####################
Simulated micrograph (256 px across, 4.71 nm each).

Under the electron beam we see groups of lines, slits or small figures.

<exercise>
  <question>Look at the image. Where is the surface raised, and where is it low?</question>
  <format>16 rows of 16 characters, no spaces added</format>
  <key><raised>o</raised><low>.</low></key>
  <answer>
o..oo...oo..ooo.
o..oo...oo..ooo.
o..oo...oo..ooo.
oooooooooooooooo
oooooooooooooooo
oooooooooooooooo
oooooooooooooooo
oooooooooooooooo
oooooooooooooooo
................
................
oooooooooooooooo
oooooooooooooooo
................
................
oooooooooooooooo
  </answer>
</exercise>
####################

* [Requirement]
Copy out the lines above word for word, stopping after the line containing "<question>Look at the".

* [Response area]
Simulated micrograph (256 px across, 4.71 nm each).

Under the electron beam we see groups of lines, slits or small figures.

<exercise>
  <question>Look at the image. Where is the surface raised, and where is it low?</question>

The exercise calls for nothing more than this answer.